Work item: Would you please return the lines of the entries below starting at the line that has "Its process: pushes" and ending at the line that has "run 5 hour=109.3", both included, exactly as they are?

Information given:
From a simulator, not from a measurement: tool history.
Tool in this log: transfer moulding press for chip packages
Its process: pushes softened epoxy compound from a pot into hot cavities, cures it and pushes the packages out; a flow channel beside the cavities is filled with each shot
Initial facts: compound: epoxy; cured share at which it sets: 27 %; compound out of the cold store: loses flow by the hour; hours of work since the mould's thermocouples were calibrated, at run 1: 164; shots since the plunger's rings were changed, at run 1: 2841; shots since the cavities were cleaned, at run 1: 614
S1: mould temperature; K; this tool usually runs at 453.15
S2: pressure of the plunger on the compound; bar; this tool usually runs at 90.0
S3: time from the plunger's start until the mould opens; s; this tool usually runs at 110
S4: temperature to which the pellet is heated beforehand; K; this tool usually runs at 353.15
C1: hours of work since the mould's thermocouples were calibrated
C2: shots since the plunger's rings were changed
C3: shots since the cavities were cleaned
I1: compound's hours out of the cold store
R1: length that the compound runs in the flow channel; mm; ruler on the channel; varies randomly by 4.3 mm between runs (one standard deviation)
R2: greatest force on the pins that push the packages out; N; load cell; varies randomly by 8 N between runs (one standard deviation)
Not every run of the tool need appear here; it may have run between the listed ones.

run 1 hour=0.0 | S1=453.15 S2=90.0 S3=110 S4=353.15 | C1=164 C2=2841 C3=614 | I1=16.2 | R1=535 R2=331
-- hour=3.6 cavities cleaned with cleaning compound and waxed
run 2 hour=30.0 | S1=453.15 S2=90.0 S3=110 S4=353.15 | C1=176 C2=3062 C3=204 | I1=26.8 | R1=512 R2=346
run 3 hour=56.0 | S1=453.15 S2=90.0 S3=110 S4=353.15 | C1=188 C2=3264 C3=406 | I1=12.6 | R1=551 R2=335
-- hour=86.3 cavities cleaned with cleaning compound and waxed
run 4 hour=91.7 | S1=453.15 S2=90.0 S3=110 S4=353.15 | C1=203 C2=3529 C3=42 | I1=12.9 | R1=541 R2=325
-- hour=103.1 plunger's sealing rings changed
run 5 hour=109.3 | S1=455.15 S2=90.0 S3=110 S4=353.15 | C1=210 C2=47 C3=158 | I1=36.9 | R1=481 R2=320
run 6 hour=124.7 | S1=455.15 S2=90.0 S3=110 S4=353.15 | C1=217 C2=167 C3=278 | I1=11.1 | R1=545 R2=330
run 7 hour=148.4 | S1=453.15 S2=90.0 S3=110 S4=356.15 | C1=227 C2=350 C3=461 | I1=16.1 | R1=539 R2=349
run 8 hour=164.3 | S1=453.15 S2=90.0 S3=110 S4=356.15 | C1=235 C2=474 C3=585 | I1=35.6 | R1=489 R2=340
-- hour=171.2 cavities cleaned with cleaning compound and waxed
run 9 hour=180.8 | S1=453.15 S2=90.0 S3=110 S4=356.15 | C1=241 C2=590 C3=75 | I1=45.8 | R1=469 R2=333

Answer section:
Its process: pushes softened epoxy compound from a pot into hot cavities, cures it and pushes the packages out; a flow channel beside the cavities is filled with each shot
Initial facts: compound: epoxy; cured share at which it sets: 27 %; compound out of the cold store: loses flow by the hour; hours of work since the mould's thermocouples were calibrated, at run 1: 164; shots since the plunger's rings were changed, at run 1: 2841; shots since the cavities were cleaned, at run 1: 614
S1: mould temperature; K; this tool usually runs at 453.15
S2: pressure of the plunger on the compound; bar; this tool usually runs at 90.0
S3: time from the plunger's start until the mould opens; s; this tool usually runs at 110
S4: temperature to which the pellet is heated beforehand; K; this tool usually runs at 353.15
C1: hours of work since the mould's thermocouples were calibrated
C2: shots since the plunger's rings were changed
C3: shots since the cavities were cleaned
I1: compound's hours out of the cold store
R1: length that the compound runs in the flow channel; mm; ruler on the channel; varies randomly by 4.3 mm between runs (one standard deviation)
R2: greatest force on the pins that push the packages out; N; load cell; varies randomly by 8 N between runs (one standard deviation)
Not every run of the tool need appear here; it may have run between the listed ones.

run 1 hour=0.0 | S1=453.15 S2=90.0 S3=110 S4=353.15 | C1=164 C2=2841 C3=614 | I1=16.2 | R1=535 R2=331
-- hour=3.6 cavities cleaned with cleaning compound and waxed
run 2 hour=30.0 | S1=453.15 S2=90.0 S3=110 S4=353.15 | C1=176 C2=3062 C3=204 | I1=26.8 | R1=512 R2=346
run 3 hour=56.0 | S1=453.15 S2=90.0 S3=110 S4=353.15 | C1=188 C2=3264 C3=406 | I1=12.6 | R1=551 R2=335
-- hour=86.3 cavities cleaned with cleaning compound and waxed
run 4 hour=91.7 | S1=453.15 S2=90.0 S3=110 S4=353.15 | C1=203 C2=3529 C3=42 | I1=12.9 | R1=541 R2=325
-- hour=103.1 plunger's sealing rings changed
run 5 hour=109.3 | S1=455.15 S2=90.0 S3=110 S4=353.15 | C1=210 C2=47 C3=158 | I1=36.9 | R1=481 R2=320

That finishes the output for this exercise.